Required action: Print the listing below in full. Alter nothing.

──────

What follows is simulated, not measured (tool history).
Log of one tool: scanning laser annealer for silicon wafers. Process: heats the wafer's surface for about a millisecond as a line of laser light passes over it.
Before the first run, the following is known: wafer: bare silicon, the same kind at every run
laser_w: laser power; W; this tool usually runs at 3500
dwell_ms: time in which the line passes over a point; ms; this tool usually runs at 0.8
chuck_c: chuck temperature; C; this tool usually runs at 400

──────

Reply:
What follows is simulated, not measured (tool history).
Log of one tool: scanning laser annealer for silicon wafers. Process: heats the wafer's surface for about a millisecond as a line of laser light passes over it.
Before the first run, the following is known: wafer: bare silicon, the same kind at every run
laser_w: laser power; W; this tool usually runs at 3500
dwell_ms: time in which the line passes over a point; ms; this tool usually runs at 0.8
chuck_c: chuck temperature; C; this tool usually runs at 400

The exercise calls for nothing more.